○ ○ ○ ○

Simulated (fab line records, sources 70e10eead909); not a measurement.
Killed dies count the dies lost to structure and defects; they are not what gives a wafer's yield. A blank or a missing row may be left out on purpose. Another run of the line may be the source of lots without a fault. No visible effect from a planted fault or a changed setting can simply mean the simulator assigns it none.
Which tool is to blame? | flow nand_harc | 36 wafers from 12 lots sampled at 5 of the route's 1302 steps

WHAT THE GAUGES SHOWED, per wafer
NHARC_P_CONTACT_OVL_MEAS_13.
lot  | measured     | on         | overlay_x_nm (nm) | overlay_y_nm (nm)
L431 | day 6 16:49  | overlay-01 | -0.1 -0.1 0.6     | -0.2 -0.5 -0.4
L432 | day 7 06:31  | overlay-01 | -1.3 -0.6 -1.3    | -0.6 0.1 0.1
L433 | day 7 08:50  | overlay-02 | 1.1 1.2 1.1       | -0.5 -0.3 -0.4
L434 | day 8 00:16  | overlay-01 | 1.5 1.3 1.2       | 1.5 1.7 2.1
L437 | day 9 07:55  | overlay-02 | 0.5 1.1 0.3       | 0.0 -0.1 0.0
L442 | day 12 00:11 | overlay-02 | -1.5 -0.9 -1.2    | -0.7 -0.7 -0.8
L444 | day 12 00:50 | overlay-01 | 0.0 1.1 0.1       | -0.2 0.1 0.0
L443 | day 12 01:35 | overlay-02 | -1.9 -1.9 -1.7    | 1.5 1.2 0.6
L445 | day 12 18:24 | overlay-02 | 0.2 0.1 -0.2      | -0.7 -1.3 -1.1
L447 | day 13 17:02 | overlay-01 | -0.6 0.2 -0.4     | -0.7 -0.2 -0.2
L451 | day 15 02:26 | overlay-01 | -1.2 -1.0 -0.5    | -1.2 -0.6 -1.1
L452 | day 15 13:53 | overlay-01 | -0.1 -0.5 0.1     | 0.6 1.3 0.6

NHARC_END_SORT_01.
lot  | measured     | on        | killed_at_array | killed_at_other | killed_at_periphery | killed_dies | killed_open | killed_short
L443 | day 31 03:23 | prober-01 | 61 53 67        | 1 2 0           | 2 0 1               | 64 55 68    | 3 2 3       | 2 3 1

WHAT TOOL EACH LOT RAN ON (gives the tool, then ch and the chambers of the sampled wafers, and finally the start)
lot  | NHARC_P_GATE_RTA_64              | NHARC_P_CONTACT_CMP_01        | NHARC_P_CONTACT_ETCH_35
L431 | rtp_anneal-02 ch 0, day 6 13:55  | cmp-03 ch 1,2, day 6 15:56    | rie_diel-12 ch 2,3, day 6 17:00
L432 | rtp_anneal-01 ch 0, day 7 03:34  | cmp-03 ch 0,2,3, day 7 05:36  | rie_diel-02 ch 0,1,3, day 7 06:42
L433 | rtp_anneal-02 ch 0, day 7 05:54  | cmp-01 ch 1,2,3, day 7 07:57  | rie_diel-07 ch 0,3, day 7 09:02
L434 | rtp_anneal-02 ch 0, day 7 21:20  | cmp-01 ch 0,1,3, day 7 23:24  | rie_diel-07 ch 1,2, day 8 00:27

○ ○ ○ ○

REQUIRED ACTION:
From the first line of the listing above to the line that contains "Killed dies count", inclusive, restate every line word for word. Nothing else belongs in the answer.

PROBLEM SOLUTION:
Simulated (fab line records, sources 70e10eead909); not a measurement.
Killed dies count the dies lost to structure and defects; they are not what gives a wafer's yield. A blank or a missing row may be left out on purpose. Another run of the line may be the source of lots without a fault. No visible effect from a planted fault or a changed setting can simply mean the simulator assigns it none.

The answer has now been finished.